■ **Records supplied**:
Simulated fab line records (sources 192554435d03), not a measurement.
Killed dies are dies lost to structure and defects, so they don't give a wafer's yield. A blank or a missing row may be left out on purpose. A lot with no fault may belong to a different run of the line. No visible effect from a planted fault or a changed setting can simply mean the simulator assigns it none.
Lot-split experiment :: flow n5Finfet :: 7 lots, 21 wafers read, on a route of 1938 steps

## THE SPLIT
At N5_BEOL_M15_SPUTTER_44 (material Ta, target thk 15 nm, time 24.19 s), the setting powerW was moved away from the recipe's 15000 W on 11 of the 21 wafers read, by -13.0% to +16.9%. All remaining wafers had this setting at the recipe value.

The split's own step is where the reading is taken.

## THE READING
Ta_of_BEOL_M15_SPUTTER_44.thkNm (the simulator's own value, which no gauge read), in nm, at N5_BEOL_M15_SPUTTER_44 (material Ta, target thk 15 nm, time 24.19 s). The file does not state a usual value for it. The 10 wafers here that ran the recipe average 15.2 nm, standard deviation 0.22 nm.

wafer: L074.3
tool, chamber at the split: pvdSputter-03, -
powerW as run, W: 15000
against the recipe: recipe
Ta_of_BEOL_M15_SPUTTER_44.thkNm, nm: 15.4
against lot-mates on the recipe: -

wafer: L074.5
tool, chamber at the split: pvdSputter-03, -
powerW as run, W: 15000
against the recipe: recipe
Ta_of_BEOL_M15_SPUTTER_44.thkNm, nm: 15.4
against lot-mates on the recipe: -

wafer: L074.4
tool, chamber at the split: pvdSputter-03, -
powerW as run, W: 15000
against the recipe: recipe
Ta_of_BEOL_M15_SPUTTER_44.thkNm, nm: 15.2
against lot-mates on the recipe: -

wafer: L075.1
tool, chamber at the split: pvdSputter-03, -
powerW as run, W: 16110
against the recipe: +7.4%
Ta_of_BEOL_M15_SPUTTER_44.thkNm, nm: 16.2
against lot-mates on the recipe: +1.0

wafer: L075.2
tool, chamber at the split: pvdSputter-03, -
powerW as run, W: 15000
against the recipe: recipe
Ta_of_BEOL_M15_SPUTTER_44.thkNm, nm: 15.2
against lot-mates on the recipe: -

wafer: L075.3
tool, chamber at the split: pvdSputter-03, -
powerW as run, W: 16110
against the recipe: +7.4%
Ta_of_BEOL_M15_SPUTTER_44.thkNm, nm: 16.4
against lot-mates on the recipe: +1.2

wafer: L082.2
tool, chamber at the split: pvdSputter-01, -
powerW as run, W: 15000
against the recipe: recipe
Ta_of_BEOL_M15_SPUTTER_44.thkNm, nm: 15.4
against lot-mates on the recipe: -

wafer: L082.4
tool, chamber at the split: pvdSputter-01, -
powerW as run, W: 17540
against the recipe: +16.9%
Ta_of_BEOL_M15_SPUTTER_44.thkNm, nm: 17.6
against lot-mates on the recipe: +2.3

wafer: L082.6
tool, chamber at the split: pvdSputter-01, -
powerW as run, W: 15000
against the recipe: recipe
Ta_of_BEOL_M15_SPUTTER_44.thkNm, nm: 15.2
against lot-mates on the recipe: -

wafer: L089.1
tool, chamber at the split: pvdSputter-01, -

■ **Required action**:
For this exercise, please output exactly the lines above starting at the line with "wafer: L082.6" and ending at the line with "wafer: L089.1", ends included.

■ **Response**:
wafer: L082.6
tool, chamber at the split: pvdSputter-01, -
powerW as run, W: 15000
against the recipe: recipe
Ta_of_BEOL_M15_SPUTTER_44.thkNm, nm: 15.2
against lot-mates on the recipe: -

wafer: L089.1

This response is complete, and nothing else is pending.